> _WORK TASK_: Can you return the records below exactly as they stand, but only from the first line through the one with "S3: speed of"?

[PROVIDED MATERIAL]

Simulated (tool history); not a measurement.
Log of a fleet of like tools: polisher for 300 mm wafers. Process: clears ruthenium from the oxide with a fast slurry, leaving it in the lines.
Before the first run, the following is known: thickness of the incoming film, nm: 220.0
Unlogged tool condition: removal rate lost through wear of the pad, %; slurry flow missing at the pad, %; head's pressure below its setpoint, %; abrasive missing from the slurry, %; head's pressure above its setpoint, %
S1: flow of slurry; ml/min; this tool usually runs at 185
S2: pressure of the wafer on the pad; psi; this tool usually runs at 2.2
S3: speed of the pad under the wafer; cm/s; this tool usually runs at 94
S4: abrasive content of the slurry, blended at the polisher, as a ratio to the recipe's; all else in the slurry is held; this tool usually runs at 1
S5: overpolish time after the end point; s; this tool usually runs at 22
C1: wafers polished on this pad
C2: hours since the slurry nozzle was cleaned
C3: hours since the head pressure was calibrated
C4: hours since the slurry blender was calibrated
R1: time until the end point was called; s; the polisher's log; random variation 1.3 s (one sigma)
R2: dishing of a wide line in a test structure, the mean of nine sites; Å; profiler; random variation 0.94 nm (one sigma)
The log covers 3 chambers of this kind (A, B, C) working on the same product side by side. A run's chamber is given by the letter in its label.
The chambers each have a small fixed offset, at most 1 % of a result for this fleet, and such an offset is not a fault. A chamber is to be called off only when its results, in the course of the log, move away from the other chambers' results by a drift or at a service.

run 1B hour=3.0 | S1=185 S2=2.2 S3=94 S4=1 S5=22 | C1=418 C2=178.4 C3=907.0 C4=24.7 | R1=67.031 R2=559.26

[/PROVIDED MATERIAL]

> _REPLY_:
Simulated (tool history); not a measurement.
Log of a fleet of like tools: polisher for 300 mm wafers. Process: clears ruthenium from the oxide with a fast slurry, leaving it in the lines.
Before the first run, the following is known: thickness of the incoming film, nm: 220.0
Unlogged tool condition: removal rate lost through wear of the pad, %; slurry flow missing at the pad, %; head's pressure below its setpoint, %; abrasive missing from the slurry, %; head's pressure above its setpoint, %
S1: flow of slurry; ml/min; this tool usually runs at 185
S2: pressure of the wafer on the pad; psi; this tool usually runs at 2.2
S3: speed of the pad under the wafer; cm/s; this tool usually runs at 94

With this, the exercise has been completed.